Data for analysis:
- - -

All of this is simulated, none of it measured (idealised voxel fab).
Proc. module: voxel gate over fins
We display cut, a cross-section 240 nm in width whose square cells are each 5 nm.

- - -

Exercise:
Quote every entry exactly.

Expected answer:
All of this is simulated, none of it measured (idealised voxel fab).
Proc. module: voxel gate over fins
We display cut, a cross-section 240 nm in width whose square cells are each 5 nm.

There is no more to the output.